### ACTION ITEM
Your answer should consist solely of the lines from the first line of the data through the line with "A cross-section is", each reproduced exactly.

### LISTED RECORDS
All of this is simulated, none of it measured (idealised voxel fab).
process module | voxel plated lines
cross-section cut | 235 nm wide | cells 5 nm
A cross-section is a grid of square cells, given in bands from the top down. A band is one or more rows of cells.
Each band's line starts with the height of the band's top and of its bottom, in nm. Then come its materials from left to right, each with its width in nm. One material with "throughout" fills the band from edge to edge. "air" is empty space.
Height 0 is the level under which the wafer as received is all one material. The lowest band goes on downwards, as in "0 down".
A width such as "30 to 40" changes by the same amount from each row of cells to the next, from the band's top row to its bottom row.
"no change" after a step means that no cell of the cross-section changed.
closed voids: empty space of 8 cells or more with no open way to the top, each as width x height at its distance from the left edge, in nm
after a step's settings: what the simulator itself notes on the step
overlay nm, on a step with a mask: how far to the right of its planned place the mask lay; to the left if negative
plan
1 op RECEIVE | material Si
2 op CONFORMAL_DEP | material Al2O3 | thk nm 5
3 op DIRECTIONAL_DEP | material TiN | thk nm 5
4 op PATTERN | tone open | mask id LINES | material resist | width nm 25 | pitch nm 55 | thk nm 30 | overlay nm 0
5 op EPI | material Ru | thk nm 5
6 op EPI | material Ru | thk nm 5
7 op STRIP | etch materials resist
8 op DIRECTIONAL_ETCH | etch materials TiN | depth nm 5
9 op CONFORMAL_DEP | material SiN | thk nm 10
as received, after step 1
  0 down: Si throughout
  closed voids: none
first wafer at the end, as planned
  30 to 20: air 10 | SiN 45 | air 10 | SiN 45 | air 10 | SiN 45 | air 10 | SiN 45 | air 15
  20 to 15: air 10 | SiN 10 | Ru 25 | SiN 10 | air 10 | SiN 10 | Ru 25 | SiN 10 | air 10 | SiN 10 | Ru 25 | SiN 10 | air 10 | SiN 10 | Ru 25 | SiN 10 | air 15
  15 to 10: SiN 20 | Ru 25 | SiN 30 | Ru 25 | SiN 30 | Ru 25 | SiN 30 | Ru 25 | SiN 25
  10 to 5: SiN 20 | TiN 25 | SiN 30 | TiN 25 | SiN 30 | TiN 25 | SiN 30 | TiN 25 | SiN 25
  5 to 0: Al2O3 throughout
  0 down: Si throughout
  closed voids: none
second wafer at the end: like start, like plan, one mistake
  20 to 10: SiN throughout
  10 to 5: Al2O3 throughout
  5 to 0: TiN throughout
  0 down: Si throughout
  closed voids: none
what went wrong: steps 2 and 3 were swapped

### ANSWER AREA
All of this is simulated, none of it measured (idealised voxel fab).
process module | voxel plated lines
cross-section cut | 235 nm wide | cells 5 nm
A cross-section is a grid of square cells, given in bands from the top down. A band is one or more rows of cells.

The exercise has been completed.